**Required action:** All lines from the opening of the data to the line containing "The tool may" must be returned unchanged, and only those lines.

**Record set:**
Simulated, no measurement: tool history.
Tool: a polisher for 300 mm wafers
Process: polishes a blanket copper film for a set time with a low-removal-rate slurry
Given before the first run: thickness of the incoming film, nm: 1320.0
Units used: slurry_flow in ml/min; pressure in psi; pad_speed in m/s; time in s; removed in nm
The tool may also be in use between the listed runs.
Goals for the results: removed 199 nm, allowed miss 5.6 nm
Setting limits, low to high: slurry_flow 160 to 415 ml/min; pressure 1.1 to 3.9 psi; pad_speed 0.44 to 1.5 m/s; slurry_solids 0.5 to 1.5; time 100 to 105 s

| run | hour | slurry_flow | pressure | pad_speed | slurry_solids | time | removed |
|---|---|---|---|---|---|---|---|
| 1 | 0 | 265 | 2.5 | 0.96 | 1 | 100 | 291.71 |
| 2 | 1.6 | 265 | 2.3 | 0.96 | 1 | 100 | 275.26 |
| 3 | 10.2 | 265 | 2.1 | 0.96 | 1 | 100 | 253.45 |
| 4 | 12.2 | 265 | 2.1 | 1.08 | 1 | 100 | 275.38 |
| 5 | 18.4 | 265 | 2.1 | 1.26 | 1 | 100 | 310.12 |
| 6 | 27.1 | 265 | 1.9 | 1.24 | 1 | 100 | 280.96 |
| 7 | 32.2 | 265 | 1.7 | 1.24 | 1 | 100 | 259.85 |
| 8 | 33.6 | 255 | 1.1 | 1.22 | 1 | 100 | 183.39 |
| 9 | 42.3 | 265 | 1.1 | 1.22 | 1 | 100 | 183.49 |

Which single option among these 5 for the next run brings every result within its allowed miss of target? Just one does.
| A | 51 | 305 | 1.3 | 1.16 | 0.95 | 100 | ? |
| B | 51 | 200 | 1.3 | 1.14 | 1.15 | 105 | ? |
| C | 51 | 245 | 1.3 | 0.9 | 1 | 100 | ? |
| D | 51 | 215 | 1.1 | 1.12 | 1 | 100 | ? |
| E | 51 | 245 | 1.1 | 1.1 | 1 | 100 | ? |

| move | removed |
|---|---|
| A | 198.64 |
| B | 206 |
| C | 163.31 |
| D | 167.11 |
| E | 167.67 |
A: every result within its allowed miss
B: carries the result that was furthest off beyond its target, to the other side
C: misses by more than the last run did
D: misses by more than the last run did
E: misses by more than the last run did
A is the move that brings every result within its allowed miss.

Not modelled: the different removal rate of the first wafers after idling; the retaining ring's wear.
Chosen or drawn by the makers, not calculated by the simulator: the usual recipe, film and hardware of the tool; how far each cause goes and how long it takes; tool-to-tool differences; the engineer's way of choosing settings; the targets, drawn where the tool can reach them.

**Exercise result:**
Simulated, no measurement: tool history.
Tool: a polisher for 300 mm wafers
Process: polishes a blanket copper film for a set time with a low-removal-rate slurry
Given before the first run: thickness of the incoming film, nm: 1320.0
Units used: slurry_flow in ml/min; pressure in psi; pad_speed in m/s; time in s; removed in nm
The tool may also be in use between the listed runs.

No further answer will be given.